***** Listed entries
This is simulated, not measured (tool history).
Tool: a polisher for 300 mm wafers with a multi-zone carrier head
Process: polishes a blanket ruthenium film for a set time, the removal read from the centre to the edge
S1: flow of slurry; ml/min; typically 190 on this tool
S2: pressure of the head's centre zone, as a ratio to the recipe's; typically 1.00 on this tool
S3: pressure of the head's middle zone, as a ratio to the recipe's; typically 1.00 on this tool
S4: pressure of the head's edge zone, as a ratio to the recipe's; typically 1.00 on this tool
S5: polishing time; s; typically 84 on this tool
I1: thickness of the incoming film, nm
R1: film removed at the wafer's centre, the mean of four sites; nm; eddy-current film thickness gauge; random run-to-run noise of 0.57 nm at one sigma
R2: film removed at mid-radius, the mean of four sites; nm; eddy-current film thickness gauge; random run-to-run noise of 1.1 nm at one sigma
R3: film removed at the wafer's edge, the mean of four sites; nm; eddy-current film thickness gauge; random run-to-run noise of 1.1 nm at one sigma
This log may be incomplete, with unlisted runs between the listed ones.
**********

Brief ▸ The complete set of entries above must be reproduced verbatim.

Answer section ▸
This is simulated, not measured (tool history).
Tool: a polisher for 300 mm wafers with a multi-zone carrier head
Process: polishes a blanket ruthenium film for a set time, the removal read from the centre to the edge
S1: flow of slurry; ml/min; typically 190 on this tool
S2: pressure of the head's centre zone, as a ratio to the recipe's; typically 1.00 on this tool
S3: pressure of the head's middle zone, as a ratio to the recipe's; typically 1.00 on this tool
S4: pressure of the head's edge zone, as a ratio to the recipe's; typically 1.00 on this tool
S5: polishing time; s; typically 84 on this tool
I1: thickness of the incoming film, nm
R1: film removed at the wafer's centre, the mean of four sites; nm; eddy-current film thickness gauge; random run-to-run noise of 0.57 nm at one sigma
R2: film removed at mid-radius, the mean of four sites; nm; eddy-current film thickness gauge; random run-to-run noise of 1.1 nm at one sigma
R3: film removed at the wafer's edge, the mean of four sites; nm; eddy-current film thickness gauge; random run-to-run noise of 1.1 nm at one sigma
This log may be incomplete, with unlisted runs between the listed ones.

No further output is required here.